◆ DATA SHOWN:
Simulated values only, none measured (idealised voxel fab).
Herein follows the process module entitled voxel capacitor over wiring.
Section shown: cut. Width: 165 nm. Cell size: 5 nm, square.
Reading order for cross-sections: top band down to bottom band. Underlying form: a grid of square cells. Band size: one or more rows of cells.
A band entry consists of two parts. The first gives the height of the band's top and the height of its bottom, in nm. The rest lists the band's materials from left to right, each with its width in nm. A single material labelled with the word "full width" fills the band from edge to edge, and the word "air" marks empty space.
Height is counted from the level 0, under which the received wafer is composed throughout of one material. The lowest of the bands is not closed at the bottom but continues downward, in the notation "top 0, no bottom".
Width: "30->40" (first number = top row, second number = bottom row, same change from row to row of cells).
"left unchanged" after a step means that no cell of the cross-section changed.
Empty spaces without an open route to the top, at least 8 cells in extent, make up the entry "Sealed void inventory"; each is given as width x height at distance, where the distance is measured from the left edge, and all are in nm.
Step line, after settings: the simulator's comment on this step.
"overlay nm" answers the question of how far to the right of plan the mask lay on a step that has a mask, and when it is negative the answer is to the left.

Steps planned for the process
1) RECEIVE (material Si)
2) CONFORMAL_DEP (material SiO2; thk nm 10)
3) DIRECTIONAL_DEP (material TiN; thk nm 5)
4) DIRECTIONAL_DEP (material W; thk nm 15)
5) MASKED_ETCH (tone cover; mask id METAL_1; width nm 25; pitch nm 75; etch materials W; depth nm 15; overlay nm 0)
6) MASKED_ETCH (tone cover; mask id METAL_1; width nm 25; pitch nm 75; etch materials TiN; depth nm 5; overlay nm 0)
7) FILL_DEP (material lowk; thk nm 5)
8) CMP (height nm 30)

◆ WORK ITEM:
The expected response is the material above given again line by line, from its first line to the line holding "to the left.", inclusive.

◆ EXERCISE RESPONSE:
Simulated values only, none measured (idealised voxel fab).
Herein follows the process module entitled voxel capacitor over wiring.
Section shown: cut. Width: 165 nm. Cell size: 5 nm, square.
Reading order for cross-sections: top band down to bottom band. Underlying form: a grid of square cells. Band size: one or more rows of cells.
A band entry consists of two parts. The first gives the height of the band's top and the height of its bottom, in nm. The rest lists the band's materials from left to right, each with its width in nm. A single material labelled with the word "full width" fills the band from edge to edge, and the word "air" marks empty space.
Height is counted from the level 0, under which the received wafer is composed throughout of one material. The lowest of the bands is not closed at the bottom but continues downward, in the notation "top 0, no bottom".
Width: "30->40" (first number = top row, second number = bottom row, same change from row to row of cells).
"left unchanged" after a step means that no cell of the cross-section changed.
Empty spaces without an open route to the top, at least 8 cells in extent, make up the entry "Sealed void inventory"; each is given as width x height at distance, where the distance is measured from the left edge, and all are in nm.
Step line, after settings: the simulator's comment on this step.
"overlay nm" answers the question of how far to the right of plan the mask lay on a step that has a mask, and when it is negative the answer is to the left.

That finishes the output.